Would you set down every entry shown below, precisely as written?

## Dataset content
▬▬▬▬▬▬▬▬▬▬

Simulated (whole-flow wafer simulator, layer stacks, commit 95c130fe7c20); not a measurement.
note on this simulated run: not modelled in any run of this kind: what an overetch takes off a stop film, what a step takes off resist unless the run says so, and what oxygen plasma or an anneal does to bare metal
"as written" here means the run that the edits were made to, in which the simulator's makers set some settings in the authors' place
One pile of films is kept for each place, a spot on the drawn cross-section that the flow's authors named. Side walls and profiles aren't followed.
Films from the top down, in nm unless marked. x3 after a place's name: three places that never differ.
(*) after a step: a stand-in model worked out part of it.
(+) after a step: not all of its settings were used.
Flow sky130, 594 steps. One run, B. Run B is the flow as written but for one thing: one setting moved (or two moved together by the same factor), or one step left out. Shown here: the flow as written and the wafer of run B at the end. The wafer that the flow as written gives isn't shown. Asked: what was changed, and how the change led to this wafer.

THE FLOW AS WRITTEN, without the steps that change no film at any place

▬▬▬▬▬▬▬▬▬▬

## Problem solution
Simulated (whole-flow wafer simulator, layer stacks, commit 95c130fe7c20); not a measurement.
note on this simulated run: not modelled in any run of this kind: what an overetch takes off a stop film, what a step takes off resist unless the run says so, and what oxygen plasma or an anneal does to bare metal
"as written" here means the run that the edits were made to, in which the simulator's makers set some settings in the authors' place
One pile of films is kept for each place, a spot on the drawn cross-section that the flow's authors named. Side walls and profiles aren't followed.
Films from the top down, in nm unless marked. x3 after a place's name: three places that never differ.
(*) after a step: a stand-in model worked out part of it.
(+) after a step: not all of its settings were used.
Flow sky130, 594 steps. One run, B. Run B is the flow as written but for one thing: one setting moved (or two moved together by the same factor), or one step left out. Shown here: the flow as written and the wafer of run B at the end. The wafer that the flow as written gives isn't shown. Asked: what was changed, and how the change led to this wafer.

THE FLOW AS WRITTEN, without the steps that change no film at any place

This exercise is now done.